------------------------------------------------------------------------

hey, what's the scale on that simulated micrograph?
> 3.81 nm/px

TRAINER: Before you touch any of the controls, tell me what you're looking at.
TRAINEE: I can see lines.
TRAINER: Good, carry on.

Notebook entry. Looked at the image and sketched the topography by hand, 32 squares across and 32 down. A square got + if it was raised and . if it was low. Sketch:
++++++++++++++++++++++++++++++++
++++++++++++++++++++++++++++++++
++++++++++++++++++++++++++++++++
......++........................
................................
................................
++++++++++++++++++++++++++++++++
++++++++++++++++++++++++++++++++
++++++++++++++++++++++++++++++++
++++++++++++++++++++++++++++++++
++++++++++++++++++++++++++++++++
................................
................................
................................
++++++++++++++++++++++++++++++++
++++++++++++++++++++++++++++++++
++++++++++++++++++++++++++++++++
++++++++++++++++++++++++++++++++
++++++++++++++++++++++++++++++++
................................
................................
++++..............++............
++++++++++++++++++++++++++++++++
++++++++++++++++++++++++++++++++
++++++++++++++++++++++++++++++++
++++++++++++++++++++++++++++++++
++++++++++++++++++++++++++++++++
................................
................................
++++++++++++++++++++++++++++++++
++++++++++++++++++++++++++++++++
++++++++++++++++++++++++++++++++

------------------------------------------------------------------------

__Work item__:
From the first entry above to the last, repeat everything exactly.

__Task result__:
hey, what's the scale on that simulated micrograph?
> 3.81 nm/px

TRAINER: Before you touch any of the controls, tell me what you're looking at.
TRAINEE: I can see lines.
TRAINER: Good, carry on.

Notebook entry. Looked at the image and sketched the topography by hand, 32 squares across and 32 down. A square got + if it was raised and . if it was low. Sketch:
++++++++++++++++++++++++++++++++
++++++++++++++++++++++++++++++++
++++++++++++++++++++++++++++++++
......++........................
................................
................................
++++++++++++++++++++++++++++++++
++++++++++++++++++++++++++++++++
++++++++++++++++++++++++++++++++
++++++++++++++++++++++++++++++++
++++++++++++++++++++++++++++++++
................................
................................
................................
++++++++++++++++++++++++++++++++
++++++++++++++++++++++++++++++++
++++++++++++++++++++++++++++++++
++++++++++++++++++++++++++++++++
++++++++++++++++++++++++++++++++
................................
................................
++++..............++............
++++++++++++++++++++++++++++++++
++++++++++++++++++++++++++++++++
++++++++++++++++++++++++++++++++
++++++++++++++++++++++++++++++++
++++++++++++++++++++++++++++++++
................................
................................
++++++++++++++++++++++++++++++++
++++++++++++++++++++++++++++++++
++++++++++++++++++++++++++++++++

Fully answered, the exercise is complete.